Below are entries. Reproduce exactly the lines between the line holding "Run 6, hour" and the line holding "Run 10, hour", inclusive, and only those.

* Dataset excerpts
[Start of section]

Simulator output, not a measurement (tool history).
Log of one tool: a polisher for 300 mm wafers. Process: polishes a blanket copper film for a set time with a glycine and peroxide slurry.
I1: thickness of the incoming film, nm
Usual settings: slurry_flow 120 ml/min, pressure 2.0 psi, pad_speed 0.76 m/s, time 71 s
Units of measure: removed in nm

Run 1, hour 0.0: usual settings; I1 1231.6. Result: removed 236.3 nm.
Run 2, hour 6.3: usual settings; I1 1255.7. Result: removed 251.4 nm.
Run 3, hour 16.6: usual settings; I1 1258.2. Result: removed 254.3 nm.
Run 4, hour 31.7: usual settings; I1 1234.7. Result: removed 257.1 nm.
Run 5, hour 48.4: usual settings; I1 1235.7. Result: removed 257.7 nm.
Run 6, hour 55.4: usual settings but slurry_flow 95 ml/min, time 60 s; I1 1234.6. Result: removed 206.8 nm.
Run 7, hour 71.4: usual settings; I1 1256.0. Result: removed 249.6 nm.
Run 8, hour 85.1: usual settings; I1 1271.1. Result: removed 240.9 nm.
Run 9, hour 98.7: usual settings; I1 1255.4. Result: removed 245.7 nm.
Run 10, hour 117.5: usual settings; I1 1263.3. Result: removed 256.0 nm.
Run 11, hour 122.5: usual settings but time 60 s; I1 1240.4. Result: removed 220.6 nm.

[End of section]

* Reply
Run 6, hour 55.4: usual settings but slurry_flow 95 ml/min, time 60 s; I1 1234.6. Result: removed 206.8 nm.
Run 7, hour 71.4: usual settings; I1 1256.0. Result: removed 249.6 nm.
Run 8, hour 85.1: usual settings; I1 1271.1. Result: removed 240.9 nm.
Run 9, hour 98.7: usual settings; I1 1255.4. Result: removed 245.7 nm.
Run 10, hour 117.5: usual settings; I1 1263.3. Result: removed 256.0 nm.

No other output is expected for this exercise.